[Requirement] Only one span of the listing below is wanted: the lines from the one with "Normal settings on" through the one with "Same kind, same", reproduced exactly, both ends kept.

======== Data for review

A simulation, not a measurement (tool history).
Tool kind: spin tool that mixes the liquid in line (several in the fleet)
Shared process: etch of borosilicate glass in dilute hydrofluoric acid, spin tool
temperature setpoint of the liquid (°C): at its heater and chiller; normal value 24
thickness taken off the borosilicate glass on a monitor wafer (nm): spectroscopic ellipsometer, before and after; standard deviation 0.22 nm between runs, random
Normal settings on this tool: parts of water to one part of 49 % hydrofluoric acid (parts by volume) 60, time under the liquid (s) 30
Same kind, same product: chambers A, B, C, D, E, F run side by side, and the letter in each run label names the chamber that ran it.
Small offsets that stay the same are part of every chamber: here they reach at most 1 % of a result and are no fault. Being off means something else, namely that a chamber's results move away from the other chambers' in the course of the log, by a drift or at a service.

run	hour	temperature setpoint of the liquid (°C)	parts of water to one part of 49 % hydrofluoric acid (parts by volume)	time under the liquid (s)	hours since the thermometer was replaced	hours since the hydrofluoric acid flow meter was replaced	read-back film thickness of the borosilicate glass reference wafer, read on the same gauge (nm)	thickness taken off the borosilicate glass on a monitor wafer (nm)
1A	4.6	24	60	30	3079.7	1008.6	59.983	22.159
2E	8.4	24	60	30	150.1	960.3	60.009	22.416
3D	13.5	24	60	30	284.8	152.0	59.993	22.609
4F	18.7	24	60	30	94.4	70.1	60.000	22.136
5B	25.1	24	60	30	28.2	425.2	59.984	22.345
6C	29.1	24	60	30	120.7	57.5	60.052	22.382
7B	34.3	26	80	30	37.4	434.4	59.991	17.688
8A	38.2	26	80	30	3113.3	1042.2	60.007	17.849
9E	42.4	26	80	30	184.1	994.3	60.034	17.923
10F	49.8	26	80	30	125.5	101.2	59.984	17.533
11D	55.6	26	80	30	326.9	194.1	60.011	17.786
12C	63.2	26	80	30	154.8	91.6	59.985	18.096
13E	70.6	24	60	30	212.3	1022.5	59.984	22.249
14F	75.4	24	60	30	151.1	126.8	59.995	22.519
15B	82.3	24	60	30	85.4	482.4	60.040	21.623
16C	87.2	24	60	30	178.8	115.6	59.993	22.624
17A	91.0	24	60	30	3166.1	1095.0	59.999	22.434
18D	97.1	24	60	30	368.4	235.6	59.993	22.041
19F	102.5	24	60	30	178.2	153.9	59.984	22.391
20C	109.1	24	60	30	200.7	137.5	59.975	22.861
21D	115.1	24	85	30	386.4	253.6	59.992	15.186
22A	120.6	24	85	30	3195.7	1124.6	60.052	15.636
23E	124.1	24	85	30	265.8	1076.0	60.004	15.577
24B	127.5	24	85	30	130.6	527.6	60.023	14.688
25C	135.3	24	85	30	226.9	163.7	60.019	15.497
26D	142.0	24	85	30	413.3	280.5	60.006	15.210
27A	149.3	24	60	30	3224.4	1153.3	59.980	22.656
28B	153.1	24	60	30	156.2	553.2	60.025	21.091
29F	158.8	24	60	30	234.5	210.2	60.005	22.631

================

[Answer space]
Normal settings on this tool: parts of water to one part of 49 % hydrofluoric acid (parts by volume) 60, time under the liquid (s) 30
Same kind, same product: chambers A, B, C, D, E, F run side by side, and the letter in each run label names the chamber that ran it.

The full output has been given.